:: Assignment ::
Write out the whole listing again, exactly.

■ ■ ■

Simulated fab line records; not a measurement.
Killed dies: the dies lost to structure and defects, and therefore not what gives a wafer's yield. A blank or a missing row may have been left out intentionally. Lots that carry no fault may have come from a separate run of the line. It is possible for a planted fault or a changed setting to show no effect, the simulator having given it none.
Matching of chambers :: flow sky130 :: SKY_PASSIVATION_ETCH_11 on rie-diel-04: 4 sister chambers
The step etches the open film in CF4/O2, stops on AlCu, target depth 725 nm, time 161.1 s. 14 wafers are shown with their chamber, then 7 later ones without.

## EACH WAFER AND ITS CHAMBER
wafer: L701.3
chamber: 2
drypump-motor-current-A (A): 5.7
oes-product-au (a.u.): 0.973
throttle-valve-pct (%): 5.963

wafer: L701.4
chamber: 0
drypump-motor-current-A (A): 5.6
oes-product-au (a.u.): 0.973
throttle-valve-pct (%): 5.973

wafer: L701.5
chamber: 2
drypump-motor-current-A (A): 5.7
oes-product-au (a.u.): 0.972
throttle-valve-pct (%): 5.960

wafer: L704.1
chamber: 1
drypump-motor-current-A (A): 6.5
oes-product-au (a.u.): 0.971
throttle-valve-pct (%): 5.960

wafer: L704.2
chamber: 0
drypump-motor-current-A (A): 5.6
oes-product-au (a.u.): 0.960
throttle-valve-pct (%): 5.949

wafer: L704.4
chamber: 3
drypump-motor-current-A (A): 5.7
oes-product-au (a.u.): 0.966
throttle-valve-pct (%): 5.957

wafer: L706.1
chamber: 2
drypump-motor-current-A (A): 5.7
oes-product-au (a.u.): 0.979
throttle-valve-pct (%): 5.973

■ ■ ■

:: Answer space ::
Simulated fab line records; not a measurement.
Killed dies: the dies lost to structure and defects, and therefore not what gives a wafer's yield. A blank or a missing row may have been left out intentionally. Lots that carry no fault may have come from a separate run of the line. It is possible for a planted fault or a changed setting to show no effect, the simulator having given it none.
Matching of chambers :: flow sky130 :: SKY_PASSIVATION_ETCH_11 on rie-diel-04: 4 sister chambers
The step etches the open film in CF4/O2, stops on AlCu, target depth 725 nm, time 161.1 s. 14 wafers are shown with their chamber, then 7 later ones without.

## EACH WAFER AND ITS CHAMBER
wafer: L701.3
chamber: 2
drypump-motor-current-A (A): 5.7
oes-product-au (a.u.): 0.973
throttle-valve-pct (%): 5.963

wafer: L701.4
chamber: 0
drypump-motor-current-A (A): 5.6
oes-product-au (a.u.): 0.973
throttle-valve-pct (%): 5.973

wafer: L701.5
chamber: 2
drypump-motor-current-A (A): 5.7
oes-product-au (a.u.): 0.972
throttle-valve-pct (%): 5.960

wafer: L704.1
chamber: 1
drypump-motor-current-A (A): 6.5
oes-product-au (a.u.): 0.971
throttle-valve-pct (%): 5.960

wafer: L704.2
chamber: 0
drypump-motor-current-A (A): 5.6
oes-product-au (a.u.): 0.960
throttle-valve-pct (%): 5.949

wafer: L704.4
chamber: 3
drypump-motor-current-A (A): 5.7
oes-product-au (a.u.): 0.966
throttle-valve-pct (%): 5.957

wafer: L706.1
chamber: 2
drypump-motor-current-A (A): 5.7
oes-product-au (a.u.): 0.979
throttle-valve-pct (%): 5.973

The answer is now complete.